### EXERCISE
What is needed is an exact copy of every entry below.

+++ DATA SHOWN +++
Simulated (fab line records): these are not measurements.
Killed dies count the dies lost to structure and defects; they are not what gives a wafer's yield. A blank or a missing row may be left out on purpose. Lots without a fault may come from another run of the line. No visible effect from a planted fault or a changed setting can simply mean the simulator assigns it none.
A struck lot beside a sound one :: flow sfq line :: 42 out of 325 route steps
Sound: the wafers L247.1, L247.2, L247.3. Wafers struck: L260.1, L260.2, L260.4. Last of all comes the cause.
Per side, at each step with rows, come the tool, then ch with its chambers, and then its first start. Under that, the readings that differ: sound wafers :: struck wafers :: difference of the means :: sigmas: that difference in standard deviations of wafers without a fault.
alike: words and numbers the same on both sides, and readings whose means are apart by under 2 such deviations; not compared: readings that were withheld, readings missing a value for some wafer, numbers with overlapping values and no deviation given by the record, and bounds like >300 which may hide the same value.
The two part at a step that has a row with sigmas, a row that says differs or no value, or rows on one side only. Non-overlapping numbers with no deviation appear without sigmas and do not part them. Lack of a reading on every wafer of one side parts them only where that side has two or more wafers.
+++

### EXERCISE ANSWER
Simulated (fab line records): these are not measurements.
Killed dies count the dies lost to structure and defects; they are not what gives a wafer's yield. A blank or a missing row may be left out on purpose. Lots without a fault may come from another run of the line. No visible effect from a planted fault or a changed setting can simply mean the simulator assigns it none.
A struck lot beside a sound one :: flow sfq line :: 42 out of 325 route steps
Sound: the wafers L247.1, L247.2, L247.3. Wafers struck: L260.1, L260.2, L260.4. Last of all comes the cause.
Per side, at each step with rows, come the tool, then ch with its chambers, and then its first start. Under that, the readings that differ: sound wafers :: struck wafers :: difference of the means :: sigmas: that difference in standard deviations of wafers without a fault.
alike: words and numbers the same on both sides, and readings whose means are apart by under 2 such deviations; not compared: readings that were withheld, readings missing a value for some wafer, numbers with overlapping values and no deviation given by the record, and bounds like >300 which may hide the same value.
The two part at a step that has a row with sigmas, a row that says differs or no value, or rows on one side only. Non-overlapping numbers with no deviation appear without sigmas and do not part them. Lack of a reading on every wafer of one side parts them only where that side has two or more wafers.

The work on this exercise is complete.